────────────────────────────────────────
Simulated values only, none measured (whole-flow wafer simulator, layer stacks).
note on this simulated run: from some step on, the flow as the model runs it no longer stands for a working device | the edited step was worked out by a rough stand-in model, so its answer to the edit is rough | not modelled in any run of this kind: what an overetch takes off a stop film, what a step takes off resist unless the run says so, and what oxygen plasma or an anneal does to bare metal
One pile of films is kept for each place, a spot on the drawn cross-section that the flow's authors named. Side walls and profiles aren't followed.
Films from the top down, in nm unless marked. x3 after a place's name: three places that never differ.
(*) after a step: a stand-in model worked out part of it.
────────────────────────────────────────

◆ **BRIEF**
Write the records again exactly as they stand.

◆ **ANSWER SPACE**
Simulated values only, none measured (whole-flow wafer simulator, layer stacks).
note on this simulated run: from some step on, the flow as the model runs it no longer stands for a working device | the edited step was worked out by a rough stand-in model, so its answer to the edit is rough | not modelled in any run of this kind: what an overetch takes off a stop film, what a step takes off resist unless the run says so, and what oxygen plasma or an anneal does to bare metal
One pile of films is kept for each place, a spot on the drawn cross-section that the flow's authors named. Side walls and profiles aren't followed.
Films from the top down, in nm unless marked. x3 after a place's name: three places that never differ.
(*) after a step: a stand-in model worked out part of it.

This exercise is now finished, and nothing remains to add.